____________________

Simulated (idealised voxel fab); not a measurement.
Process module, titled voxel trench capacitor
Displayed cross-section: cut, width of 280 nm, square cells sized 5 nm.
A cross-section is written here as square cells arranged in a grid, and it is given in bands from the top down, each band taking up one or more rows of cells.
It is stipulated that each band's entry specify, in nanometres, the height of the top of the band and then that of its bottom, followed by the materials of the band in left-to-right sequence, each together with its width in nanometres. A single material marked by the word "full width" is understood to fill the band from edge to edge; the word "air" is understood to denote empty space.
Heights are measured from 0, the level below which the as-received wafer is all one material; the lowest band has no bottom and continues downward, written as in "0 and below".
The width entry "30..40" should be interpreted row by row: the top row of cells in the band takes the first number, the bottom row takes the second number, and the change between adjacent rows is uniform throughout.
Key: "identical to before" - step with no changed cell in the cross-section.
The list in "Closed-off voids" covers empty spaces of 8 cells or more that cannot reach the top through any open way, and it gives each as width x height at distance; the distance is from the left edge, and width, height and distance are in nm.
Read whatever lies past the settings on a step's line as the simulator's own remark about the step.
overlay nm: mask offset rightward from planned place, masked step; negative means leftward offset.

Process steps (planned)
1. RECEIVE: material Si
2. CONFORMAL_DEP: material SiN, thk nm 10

____________________

Work task: Could you return exactly the stretch of the data above that starts at the line with "overlay nm: mask" and ends at the line with "1. RECEIVE: material Si", both lines included?

Written solution:
overlay nm: mask offset rightward from planned place, masked step; negative means leftward offset.

Process steps (planned)
1. RECEIVE: material Si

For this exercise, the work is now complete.